(ENTRIES SHOWN begins)

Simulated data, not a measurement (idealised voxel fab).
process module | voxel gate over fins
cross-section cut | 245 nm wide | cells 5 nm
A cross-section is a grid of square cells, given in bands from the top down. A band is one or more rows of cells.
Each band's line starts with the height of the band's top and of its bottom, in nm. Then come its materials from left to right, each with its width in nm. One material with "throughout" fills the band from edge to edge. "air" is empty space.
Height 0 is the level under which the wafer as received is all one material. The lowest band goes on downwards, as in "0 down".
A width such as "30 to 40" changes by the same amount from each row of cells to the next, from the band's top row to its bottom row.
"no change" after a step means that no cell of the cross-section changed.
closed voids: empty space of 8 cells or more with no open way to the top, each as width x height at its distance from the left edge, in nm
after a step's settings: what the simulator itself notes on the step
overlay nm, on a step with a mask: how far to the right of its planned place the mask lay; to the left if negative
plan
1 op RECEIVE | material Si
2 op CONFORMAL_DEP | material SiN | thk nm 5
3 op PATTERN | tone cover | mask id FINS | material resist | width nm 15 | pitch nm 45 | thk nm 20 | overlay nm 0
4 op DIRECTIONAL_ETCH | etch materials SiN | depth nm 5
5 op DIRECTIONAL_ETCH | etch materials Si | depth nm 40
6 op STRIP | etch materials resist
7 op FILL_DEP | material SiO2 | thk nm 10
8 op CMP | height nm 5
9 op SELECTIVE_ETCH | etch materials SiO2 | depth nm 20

(ENTRIES SHOWN ends)

→ **WORK ORDER**
Would you reproduce the whole listing above, word for word?

→ **WORKED SOLUTION**
Simulated data, not a measurement (idealised voxel fab).
process module | voxel gate over fins
cross-section cut | 245 nm wide | cells 5 nm
A cross-section is a grid of square cells, given in bands from the top down. A band is one or more rows of cells.
Each band's line starts with the height of the band's top and of its bottom, in nm. Then come its materials from left to right, each with its width in nm. One material with "throughout" fills the band from edge to edge. "air" is empty space.
Height 0 is the level under which the wafer as received is all one material. The lowest band goes on downwards, as in "0 down".
A width such as "30 to 40" changes by the same amount from each row of cells to the next, from the band's top row to its bottom row.
"no change" after a step means that no cell of the cross-section changed.
closed voids: empty space of 8 cells or more with no open way to the top, each as width x height at its distance from the left edge, in nm
after a step's settings: what the simulator itself notes on the step
overlay nm, on a step with a mask: how far to the right of its planned place the mask lay; to the left if negative
plan
1 op RECEIVE | material Si
2 op CONFORMAL_DEP | material SiN | thk nm 5
3 op PATTERN | tone cover | mask id FINS | material resist | width nm 15 | pitch nm 45 | thk nm 20 | overlay nm 0
4 op DIRECTIONAL_ETCH | etch materials SiN | depth nm 5
5 op DIRECTIONAL_ETCH | etch materials Si | depth nm 40
6 op STRIP | etch materials resist
7 op FILL_DEP | material SiO2 | thk nm 10
8 op CMP | height nm 5
9 op SELECTIVE_ETCH | etch materials SiO2 | depth nm 20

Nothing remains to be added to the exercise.